-- Opening Marker --
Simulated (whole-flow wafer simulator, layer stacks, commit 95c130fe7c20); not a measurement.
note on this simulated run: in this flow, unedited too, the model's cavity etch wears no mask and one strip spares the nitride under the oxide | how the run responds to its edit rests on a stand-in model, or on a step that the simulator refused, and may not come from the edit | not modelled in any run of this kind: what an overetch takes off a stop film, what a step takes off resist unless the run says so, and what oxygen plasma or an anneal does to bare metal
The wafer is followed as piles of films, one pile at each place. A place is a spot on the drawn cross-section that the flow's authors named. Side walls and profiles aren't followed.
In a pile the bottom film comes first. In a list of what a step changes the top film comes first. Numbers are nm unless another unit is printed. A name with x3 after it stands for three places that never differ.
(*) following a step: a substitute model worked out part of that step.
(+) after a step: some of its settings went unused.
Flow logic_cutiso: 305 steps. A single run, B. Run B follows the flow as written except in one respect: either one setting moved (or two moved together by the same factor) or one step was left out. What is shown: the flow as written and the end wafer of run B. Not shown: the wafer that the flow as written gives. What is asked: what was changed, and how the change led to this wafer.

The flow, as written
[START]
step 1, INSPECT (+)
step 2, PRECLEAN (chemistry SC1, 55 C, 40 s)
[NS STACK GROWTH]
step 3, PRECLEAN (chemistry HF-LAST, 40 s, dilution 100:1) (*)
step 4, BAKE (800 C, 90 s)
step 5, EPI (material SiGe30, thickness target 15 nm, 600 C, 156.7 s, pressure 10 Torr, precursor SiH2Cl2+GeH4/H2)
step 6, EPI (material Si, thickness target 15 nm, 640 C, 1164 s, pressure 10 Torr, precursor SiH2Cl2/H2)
-- Closing Marker --

● **ASSIGNMENT**
Could you return exactly the lines above from the line with "[NS STACK GROWTH]" to the line with "step 5, EPI", both included, and nothing else?

● **YOUR SOLUTION**
[NS STACK GROWTH]
step 3, PRECLEAN (chemistry HF-LAST, 40 s, dilution 100:1) (*)
step 4, BAKE (800 C, 90 s)
step 5, EPI (material SiGe30, thickness target 15 nm, 600 C, 156.7 s, pressure 10 Torr, precursor SiH2Cl2+GeH4/H2)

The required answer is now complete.